• [WORK ORDER]
Reproduce each entry exactly.

• [EXTRACTED RECORDS]
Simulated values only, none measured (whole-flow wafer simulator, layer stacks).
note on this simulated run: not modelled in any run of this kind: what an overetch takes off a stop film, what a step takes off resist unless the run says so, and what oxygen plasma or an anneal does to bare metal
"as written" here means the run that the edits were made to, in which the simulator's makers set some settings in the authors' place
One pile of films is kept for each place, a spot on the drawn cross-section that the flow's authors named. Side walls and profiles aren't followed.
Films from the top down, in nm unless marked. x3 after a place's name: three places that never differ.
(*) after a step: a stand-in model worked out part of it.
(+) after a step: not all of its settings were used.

• [TASK RESULT]
Simulated values only, none measured (whole-flow wafer simulator, layer stacks).
note on this simulated run: not modelled in any run of this kind: what an overetch takes off a stop film, what a step takes off resist unless the run says so, and what oxygen plasma or an anneal does to bare metal
"as written" here means the run that the edits were made to, in which the simulator's makers set some settings in the authors' place
One pile of films is kept for each place, a spot on the drawn cross-section that the flow's authors named. Side walls and profiles aren't followed.
Films from the top down, in nm unless marked. x3 after a place's name: three places that never differ.
(*) after a step: a stand-in model worked out part of it.
(+) after a step: not all of its settings were used.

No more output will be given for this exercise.